# [Task item]
Would you set down each line of the data below exactly?

# [Material shown]
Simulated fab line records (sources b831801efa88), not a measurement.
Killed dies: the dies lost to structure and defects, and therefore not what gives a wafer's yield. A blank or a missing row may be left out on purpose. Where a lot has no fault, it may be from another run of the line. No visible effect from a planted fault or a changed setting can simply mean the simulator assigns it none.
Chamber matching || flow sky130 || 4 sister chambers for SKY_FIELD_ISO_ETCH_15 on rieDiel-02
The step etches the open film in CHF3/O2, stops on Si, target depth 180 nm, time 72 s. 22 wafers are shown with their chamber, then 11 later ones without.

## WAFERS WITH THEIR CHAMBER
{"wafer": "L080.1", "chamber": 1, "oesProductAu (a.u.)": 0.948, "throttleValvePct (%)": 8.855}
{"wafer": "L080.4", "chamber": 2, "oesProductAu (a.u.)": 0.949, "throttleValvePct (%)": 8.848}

# [Answer space]
Simulated fab line records (sources b831801efa88), not a measurement.
Killed dies: the dies lost to structure and defects, and therefore not what gives a wafer's yield. A blank or a missing row may be left out on purpose. Where a lot has no fault, it may be from another run of the line. No visible effect from a planted fault or a changed setting can simply mean the simulator assigns it none.
Chamber matching || flow sky130 || 4 sister chambers for SKY_FIELD_ISO_ETCH_15 on rieDiel-02
The step etches the open film in CHF3/O2, stops on Si, target depth 180 nm, time 72 s. 22 wafers are shown with their chamber, then 11 later ones without.

## WAFERS WITH THEIR CHAMBER
{"wafer": "L080.1", "chamber": 1, "oesProductAu (a.u.)": 0.948, "throttleValvePct (%)": 8.855}
{"wafer": "L080.4", "chamber": 2, "oesProductAu (a.u.)": 0.949, "throttleValvePct (%)": 8.848}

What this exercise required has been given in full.